_Requirement_
Reproduce this listing from its first line through the line with "1 | RECEIVE", inclusive, leaving out all that follows.

_Given records_
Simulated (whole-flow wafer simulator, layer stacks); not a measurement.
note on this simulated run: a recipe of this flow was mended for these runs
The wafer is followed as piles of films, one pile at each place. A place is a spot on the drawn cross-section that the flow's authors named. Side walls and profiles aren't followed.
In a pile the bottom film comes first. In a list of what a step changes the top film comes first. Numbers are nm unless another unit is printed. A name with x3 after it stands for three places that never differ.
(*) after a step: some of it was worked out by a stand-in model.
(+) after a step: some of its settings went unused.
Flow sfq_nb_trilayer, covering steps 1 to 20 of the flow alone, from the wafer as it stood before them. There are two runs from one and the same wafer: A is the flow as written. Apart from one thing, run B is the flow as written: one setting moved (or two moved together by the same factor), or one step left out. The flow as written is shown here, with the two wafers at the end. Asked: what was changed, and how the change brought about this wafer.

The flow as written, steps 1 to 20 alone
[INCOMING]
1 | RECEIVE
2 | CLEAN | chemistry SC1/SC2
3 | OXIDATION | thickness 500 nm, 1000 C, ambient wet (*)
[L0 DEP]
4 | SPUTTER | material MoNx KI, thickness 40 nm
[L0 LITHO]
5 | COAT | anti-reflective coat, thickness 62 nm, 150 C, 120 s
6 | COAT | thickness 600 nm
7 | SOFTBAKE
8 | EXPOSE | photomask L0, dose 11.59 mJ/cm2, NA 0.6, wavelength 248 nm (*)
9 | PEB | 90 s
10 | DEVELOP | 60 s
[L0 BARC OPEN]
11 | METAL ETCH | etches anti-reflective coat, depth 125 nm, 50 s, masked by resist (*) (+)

_Task response_
Simulated (whole-flow wafer simulator, layer stacks); not a measurement.
note on this simulated run: a recipe of this flow was mended for these runs
The wafer is followed as piles of films, one pile at each place. A place is a spot on the drawn cross-section that the flow's authors named. Side walls and profiles aren't followed.
In a pile the bottom film comes first. In a list of what a step changes the top film comes first. Numbers are nm unless another unit is printed. A name with x3 after it stands for three places that never differ.
(*) after a step: some of it was worked out by a stand-in model.
(+) after a step: some of its settings went unused.
Flow sfq_nb_trilayer, covering steps 1 to 20 of the flow alone, from the wafer as it stood before them. There are two runs from one and the same wafer: A is the flow as written. Apart from one thing, run B is the flow as written: one setting moved (or two moved together by the same factor), or one step left out. The flow as written is shown here, with the two wafers at the end. Asked: what was changed, and how the change brought about this wafer.

The flow as written, steps 1 to 20 alone
[INCOMING]
1 | RECEIVE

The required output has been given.